**Material supplied**
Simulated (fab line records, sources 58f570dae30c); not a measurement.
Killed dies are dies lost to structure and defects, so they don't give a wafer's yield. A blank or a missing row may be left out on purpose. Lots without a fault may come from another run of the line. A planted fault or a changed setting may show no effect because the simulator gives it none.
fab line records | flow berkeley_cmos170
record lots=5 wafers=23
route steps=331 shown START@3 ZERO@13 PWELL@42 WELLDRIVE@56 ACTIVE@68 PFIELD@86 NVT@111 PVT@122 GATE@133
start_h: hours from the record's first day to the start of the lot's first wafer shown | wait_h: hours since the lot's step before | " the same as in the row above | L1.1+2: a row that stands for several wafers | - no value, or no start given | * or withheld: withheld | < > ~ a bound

**Required action**
Please output all the lines above exactly as given.

**Solution**
Simulated (fab line records, sources 58f570dae30c); not a measurement.
Killed dies are dies lost to structure and defects, so they don't give a wafer's yield. A blank or a missing row may be left out on purpose. Lots without a fault may come from another run of the line. A planted fault or a changed setting may show no effect because the simulator gives it none.
fab line records | flow berkeley_cmos170
record lots=5 wafers=23
route steps=331 shown START@3 ZERO@13 PWELL@42 WELLDRIVE@56 ACTIVE@68 PFIELD@86 NVT@111 PVT@122 GATE@133
start_h: hours from the record's first day to the start of the lot's first wafer shown | wait_h: hours since the lot's step before | " the same as in the row above | L1.1+2: a row that stands for several wafers | - no value, or no start given | * or withheld: withheld | < > ~ a bound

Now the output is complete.